→ **Brief**
In the records below, find the line with "Tool in this" and the line with "B1: reference wafer"; return exactly those lines and every line between them.

→ **Dataset**
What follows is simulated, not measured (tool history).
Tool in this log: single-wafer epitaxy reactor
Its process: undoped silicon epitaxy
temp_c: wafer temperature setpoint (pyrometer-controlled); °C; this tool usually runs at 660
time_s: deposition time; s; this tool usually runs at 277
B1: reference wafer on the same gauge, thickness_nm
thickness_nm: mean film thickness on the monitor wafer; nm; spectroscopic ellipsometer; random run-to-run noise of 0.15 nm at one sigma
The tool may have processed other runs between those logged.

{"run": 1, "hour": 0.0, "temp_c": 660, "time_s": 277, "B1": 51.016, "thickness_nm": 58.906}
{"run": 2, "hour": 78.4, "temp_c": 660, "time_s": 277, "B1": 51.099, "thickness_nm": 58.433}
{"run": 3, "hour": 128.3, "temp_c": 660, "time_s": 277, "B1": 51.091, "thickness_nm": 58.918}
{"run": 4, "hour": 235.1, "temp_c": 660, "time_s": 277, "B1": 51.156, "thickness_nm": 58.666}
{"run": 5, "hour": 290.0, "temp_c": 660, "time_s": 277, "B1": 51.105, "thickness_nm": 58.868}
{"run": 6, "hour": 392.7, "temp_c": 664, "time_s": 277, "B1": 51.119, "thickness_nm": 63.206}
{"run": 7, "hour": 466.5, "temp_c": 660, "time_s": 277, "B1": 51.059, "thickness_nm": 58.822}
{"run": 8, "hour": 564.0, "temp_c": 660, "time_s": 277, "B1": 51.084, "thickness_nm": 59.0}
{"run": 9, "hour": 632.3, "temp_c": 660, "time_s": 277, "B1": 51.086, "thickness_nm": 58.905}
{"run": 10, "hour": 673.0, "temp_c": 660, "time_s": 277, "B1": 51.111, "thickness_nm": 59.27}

→ **Written response**
Tool in this log: single-wafer epitaxy reactor
Its process: undoped silicon epitaxy
temp_c: wafer temperature setpoint (pyrometer-controlled); °C; this tool usually runs at 660
time_s: deposition time; s; this tool usually runs at 277
B1: reference wafer on the same gauge, thickness_nm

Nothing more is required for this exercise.